Activity
Once you find the line containing "2379 2382 |" in the data below, copy it and each following line exactly, up to and including the line containing "The record holds", and nothing else.

Record extracts

────────

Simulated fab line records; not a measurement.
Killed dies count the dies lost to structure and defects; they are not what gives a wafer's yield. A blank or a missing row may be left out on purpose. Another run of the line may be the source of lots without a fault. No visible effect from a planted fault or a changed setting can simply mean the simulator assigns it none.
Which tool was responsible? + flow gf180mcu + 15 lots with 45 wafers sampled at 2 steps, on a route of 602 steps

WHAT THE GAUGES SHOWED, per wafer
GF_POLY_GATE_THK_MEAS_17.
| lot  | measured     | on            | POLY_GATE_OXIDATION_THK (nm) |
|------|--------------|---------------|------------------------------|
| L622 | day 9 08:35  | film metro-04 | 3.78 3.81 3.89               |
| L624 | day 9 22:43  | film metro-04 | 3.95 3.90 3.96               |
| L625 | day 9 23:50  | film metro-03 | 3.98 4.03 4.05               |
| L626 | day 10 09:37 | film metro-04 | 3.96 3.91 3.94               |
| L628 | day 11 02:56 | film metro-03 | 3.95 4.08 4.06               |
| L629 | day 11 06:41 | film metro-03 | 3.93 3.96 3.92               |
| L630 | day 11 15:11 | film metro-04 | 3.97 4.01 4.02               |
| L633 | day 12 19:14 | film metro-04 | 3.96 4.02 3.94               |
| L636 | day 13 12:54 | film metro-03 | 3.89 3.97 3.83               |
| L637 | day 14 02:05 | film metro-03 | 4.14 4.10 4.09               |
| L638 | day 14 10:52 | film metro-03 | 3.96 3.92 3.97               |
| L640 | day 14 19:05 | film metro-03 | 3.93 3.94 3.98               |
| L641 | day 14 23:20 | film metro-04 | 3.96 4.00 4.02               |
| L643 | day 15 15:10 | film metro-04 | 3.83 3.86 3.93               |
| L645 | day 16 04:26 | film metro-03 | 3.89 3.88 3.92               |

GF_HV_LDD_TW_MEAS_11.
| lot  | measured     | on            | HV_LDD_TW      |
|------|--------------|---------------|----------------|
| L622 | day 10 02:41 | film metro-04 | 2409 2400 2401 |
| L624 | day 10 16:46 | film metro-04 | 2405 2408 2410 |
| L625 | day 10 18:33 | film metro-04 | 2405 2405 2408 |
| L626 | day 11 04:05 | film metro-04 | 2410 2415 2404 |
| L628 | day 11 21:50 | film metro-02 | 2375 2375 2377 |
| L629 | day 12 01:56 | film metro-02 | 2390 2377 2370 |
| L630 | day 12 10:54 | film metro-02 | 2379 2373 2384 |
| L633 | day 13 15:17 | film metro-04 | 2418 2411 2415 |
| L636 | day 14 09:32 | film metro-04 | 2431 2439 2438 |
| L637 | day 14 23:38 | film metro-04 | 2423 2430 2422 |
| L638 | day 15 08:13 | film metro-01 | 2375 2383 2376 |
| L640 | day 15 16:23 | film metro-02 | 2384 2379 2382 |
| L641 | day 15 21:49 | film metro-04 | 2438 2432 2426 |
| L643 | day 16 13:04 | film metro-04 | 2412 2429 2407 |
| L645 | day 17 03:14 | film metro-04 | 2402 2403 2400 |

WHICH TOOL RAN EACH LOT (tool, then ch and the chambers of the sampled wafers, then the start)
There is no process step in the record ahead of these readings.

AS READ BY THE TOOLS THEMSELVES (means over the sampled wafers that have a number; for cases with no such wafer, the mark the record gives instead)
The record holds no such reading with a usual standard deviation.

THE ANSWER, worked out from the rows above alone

────────

Problem solution
| L640 | day 15 16:23 | film metro-02 | 2384 2379 2382 |
| L641 | day 15 21:49 | film metro-04 | 2438 2432 2426 |
| L643 | day 16 13:04 | film metro-04 | 2412 2429 2407 |
| L645 | day 17 03:14 | film metro-04 | 2402 2403 2400 |

WHICH TOOL RAN EACH LOT (tool, then ch and the chambers of the sampled wafers, then the start)
There is no process step in the record ahead of these readings.

AS READ BY THE TOOLS THEMSELVES (means over the sampled wafers that have a number; for cases with no such wafer, the mark the record gives instead)
The record holds no such reading with a usual standard deviation.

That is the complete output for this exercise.